*** THE DATA ***
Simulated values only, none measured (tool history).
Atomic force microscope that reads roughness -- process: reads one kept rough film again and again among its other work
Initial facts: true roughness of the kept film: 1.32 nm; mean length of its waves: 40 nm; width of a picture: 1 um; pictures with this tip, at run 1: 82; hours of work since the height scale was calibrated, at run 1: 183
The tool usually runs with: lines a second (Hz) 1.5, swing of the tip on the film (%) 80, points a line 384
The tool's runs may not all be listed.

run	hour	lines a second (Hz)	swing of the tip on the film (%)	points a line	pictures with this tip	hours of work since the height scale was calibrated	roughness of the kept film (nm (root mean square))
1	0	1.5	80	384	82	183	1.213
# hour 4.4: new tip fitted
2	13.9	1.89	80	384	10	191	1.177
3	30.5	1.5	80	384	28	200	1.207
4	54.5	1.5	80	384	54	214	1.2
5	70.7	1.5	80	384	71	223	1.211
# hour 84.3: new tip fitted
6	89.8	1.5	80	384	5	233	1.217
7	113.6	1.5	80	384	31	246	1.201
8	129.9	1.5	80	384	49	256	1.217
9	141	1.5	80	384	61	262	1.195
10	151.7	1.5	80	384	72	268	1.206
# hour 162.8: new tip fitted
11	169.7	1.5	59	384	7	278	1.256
*** End of THE DATA ***

WORK TASK.
Return, exactly as they stand, the lines from the start of the records above through the line with "Atomic force microscope", both ends included, and no other lines.

WRITTEN REPLY.
Simulated values only, none measured (tool history).
Atomic force microscope that reads roughness -- process: reads one kept rough film again and again among its other work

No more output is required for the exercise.